◆ ◆ ◆ ◆

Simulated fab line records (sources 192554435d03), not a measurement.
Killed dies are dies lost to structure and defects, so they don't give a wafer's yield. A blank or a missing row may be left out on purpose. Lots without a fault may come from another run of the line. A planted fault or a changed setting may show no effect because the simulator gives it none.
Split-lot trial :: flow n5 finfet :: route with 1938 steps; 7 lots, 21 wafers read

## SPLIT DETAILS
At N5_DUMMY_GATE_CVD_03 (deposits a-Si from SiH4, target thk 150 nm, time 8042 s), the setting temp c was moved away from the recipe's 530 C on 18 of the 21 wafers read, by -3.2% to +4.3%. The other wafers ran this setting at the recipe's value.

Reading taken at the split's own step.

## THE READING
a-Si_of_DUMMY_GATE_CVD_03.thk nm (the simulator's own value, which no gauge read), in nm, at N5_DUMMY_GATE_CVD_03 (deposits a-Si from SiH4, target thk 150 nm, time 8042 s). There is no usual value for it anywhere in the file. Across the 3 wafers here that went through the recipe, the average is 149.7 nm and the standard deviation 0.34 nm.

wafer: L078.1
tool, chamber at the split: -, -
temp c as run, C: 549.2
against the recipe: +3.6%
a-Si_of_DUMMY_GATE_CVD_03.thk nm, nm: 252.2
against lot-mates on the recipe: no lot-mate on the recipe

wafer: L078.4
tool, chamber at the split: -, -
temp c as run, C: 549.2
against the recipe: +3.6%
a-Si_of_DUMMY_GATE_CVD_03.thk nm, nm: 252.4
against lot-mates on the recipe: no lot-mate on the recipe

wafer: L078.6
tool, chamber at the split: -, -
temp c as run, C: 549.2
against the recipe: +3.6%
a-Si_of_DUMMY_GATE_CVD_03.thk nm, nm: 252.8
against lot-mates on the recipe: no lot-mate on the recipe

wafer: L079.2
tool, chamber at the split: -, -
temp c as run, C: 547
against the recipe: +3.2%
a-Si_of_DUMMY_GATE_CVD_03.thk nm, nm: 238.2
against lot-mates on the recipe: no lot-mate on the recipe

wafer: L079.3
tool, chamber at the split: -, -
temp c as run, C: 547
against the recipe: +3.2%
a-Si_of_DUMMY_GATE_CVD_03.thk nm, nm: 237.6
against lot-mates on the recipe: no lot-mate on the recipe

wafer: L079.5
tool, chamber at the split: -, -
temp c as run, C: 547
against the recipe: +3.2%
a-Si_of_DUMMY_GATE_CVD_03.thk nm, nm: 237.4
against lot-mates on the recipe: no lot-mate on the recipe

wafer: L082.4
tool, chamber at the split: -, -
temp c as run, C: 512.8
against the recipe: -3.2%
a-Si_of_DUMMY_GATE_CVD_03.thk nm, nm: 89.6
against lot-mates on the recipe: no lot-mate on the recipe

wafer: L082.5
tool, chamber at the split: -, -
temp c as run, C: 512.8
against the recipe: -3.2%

◆ ◆ ◆ ◆

### [Brief]
Up to and including the line with "## THE READING", please return the records exactly, beginning from their first line.

### [Your response]
Simulated fab line records (sources 192554435d03), not a measurement.
Killed dies are dies lost to structure and defects, so they don't give a wafer's yield. A blank or a missing row may be left out on purpose. Lots without a fault may come from another run of the line. A planted fault or a changed setting may show no effect because the simulator gives it none.
Split-lot trial :: flow n5 finfet :: route with 1938 steps; 7 lots, 21 wafers read

## SPLIT DETAILS
At N5_DUMMY_GATE_CVD_03 (deposits a-Si from SiH4, target thk 150 nm, time 8042 s), the setting temp c was moved away from the recipe's 530 C on 18 of the 21 wafers read, by -3.2% to +4.3%. The other wafers ran this setting at the recipe's value.

Reading taken at the split's own step.

## THE READING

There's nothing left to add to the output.